▶ [Exercise] Extract the first line through the line containing "step 10, EPI" from the listing below, exactly as written.

════════════════

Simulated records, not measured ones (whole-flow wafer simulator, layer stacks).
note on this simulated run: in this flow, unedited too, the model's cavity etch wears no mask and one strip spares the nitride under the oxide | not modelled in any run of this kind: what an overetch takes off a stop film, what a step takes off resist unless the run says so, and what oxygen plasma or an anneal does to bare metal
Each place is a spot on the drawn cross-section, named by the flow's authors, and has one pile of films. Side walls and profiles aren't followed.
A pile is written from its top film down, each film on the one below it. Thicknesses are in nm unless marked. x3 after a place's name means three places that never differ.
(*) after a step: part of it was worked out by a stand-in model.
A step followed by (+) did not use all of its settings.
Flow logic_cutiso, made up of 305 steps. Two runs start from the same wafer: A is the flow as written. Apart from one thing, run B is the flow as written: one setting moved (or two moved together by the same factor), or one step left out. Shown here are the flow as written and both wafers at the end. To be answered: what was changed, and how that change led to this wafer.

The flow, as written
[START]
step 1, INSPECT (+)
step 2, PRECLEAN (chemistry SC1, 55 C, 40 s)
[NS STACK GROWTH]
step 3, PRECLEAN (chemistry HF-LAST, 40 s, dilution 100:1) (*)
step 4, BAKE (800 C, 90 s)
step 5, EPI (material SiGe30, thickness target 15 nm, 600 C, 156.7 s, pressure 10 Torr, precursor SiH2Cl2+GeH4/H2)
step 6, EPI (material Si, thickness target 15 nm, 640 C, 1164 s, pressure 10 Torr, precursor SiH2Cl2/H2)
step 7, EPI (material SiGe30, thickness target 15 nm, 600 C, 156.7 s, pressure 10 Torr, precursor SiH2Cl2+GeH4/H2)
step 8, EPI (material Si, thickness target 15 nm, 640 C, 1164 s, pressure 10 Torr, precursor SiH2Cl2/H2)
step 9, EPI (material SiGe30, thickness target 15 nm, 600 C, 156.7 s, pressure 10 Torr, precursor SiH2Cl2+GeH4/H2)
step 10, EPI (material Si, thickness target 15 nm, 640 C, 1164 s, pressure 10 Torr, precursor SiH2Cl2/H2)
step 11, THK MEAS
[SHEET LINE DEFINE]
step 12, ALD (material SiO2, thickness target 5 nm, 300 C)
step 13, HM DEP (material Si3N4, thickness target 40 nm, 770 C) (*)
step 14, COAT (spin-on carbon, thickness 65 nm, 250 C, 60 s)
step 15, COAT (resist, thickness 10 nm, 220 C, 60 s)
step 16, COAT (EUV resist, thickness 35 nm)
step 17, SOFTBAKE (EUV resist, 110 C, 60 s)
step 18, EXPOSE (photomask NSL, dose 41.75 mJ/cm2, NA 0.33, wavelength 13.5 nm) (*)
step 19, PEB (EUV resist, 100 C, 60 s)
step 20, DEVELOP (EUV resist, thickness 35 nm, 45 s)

════════════════

▶ [Answer area]
Simulated records, not measured ones (whole-flow wafer simulator, layer stacks).
note on this simulated run: in this flow, unedited too, the model's cavity etch wears no mask and one strip spares the nitride under the oxide | not modelled in any run of this kind: what an overetch takes off a stop film, what a step takes off resist unless the run says so, and what oxygen plasma or an anneal does to bare metal
Each place is a spot on the drawn cross-section, named by the flow's authors, and has one pile of films. Side walls and profiles aren't followed.
A pile is written from its top film down, each film on the one below it. Thicknesses are in nm unless marked. x3 after a place's name means three places that never differ.
(*) after a step: part of it was worked out by a stand-in model.
A step followed by (+) did not use all of its settings.
Flow logic_cutiso, made up of 305 steps. Two runs start from the same wafer: A is the flow as written. Apart from one thing, run B is the flow as written: one setting moved (or two moved together by the same factor), or one step left out. Shown here are the flow as written and both wafers at the end. To be answered: what was changed, and how that change led to this wafer.

The flow, as written
[START]
step 1, INSPECT (+)
step 2, PRECLEAN (chemistry SC1, 55 C, 40 s)
[NS STACK GROWTH]
step 3, PRECLEAN (chemistry HF-LAST, 40 s, dilution 100:1) (*)
step 4, BAKE (800 C, 90 s)
step 5, EPI (material SiGe30, thickness target 15 nm, 600 C, 156.7 s, pressure 10 Torr, precursor SiH2Cl2+GeH4/H2)
step 6, EPI (material Si, thickness target 15 nm, 640 C, 1164 s, pressure 10 Torr, precursor SiH2Cl2/H2)
step 7, EPI (material SiGe30, thickness target 15 nm, 600 C, 156.7 s, pressure 10 Torr, precursor SiH2Cl2+GeH4/H2)
step 8, EPI (material Si, thickness target 15 nm, 640 C, 1164 s, pressure 10 Torr, precursor SiH2Cl2/H2)
step 9, EPI (material SiGe30, thickness target 15 nm, 600 C, 156.7 s, pressure 10 Torr, precursor SiH2Cl2+GeH4/H2)
step 10, EPI (material Si, thickness target 15 nm, 640 C, 1164 s, pressure 10 Torr, precursor SiH2Cl2/H2)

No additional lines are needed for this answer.